▶ Data:
★ ★ ★ ★ ★ ★ ★

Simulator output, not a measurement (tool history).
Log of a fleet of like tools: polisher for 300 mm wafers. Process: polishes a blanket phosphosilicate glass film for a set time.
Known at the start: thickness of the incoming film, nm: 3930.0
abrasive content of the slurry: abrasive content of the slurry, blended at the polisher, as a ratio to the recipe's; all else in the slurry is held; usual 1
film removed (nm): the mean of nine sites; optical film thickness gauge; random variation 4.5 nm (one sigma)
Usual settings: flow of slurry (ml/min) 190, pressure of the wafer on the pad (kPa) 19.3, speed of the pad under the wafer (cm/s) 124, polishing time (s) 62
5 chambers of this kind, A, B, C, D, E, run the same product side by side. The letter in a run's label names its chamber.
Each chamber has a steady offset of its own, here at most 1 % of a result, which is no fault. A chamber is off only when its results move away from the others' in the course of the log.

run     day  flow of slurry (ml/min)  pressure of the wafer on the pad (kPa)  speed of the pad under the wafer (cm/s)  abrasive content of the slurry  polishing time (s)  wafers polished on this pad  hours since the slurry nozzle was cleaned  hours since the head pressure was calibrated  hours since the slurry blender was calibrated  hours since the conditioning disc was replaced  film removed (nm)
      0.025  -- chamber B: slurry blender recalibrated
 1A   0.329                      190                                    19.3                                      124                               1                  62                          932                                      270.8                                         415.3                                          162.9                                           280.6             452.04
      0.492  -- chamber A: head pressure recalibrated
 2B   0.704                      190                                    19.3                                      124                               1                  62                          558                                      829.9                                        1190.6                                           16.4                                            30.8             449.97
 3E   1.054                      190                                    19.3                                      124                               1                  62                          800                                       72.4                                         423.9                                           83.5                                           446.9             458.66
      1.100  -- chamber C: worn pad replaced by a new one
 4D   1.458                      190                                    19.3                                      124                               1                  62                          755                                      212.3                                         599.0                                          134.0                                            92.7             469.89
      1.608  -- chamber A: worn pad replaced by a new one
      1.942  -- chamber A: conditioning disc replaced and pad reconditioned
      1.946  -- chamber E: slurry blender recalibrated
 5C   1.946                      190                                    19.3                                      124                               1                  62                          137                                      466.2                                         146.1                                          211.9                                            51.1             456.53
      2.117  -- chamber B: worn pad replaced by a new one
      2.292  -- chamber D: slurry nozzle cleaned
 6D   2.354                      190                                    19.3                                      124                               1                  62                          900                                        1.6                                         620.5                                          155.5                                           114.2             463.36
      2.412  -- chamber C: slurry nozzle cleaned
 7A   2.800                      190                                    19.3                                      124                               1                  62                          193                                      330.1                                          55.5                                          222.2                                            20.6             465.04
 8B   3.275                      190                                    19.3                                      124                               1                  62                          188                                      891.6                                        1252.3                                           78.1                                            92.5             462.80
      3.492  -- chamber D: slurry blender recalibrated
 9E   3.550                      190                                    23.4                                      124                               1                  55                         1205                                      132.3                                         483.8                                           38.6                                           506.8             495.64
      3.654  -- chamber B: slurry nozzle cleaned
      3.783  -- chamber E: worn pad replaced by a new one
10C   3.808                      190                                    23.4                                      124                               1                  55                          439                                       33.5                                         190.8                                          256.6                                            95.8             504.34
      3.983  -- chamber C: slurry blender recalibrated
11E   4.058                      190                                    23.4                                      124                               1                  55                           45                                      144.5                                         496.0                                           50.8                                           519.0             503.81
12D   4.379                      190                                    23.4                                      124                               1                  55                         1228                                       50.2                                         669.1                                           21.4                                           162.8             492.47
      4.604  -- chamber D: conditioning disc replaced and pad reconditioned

★ ★ ★ ★ ★ ★ ★

Give an exact copy of the lines above, from the top of the records to the line that contains "Each chamber has", taking in both ends.

▶ Written solution:
Simulator output, not a measurement (tool history).
Log of a fleet of like tools: polisher for 300 mm wafers. Process: polishes a blanket phosphosilicate glass film for a set time.
Known at the start: thickness of the incoming film, nm: 3930.0
abrasive content of the slurry: abrasive content of the slurry, blended at the polisher, as a ratio to the recipe's; all else in the slurry is held; usual 1
film removed (nm): the mean of nine sites; optical film thickness gauge; random variation 4.5 nm (one sigma)
Usual settings: flow of slurry (ml/min) 190, pressure of the wafer on the pad (kPa) 19.3, speed of the pad under the wafer (cm/s) 124, polishing time (s) 62
5 chambers of this kind, A, B, C, D, E, run the same product side by side. The letter in a run's label names its chamber.
Each chamber has a steady offset of its own, here at most 1 % of a result, which is no fault. A chamber is off only when its results move away from the others' in the course of the log.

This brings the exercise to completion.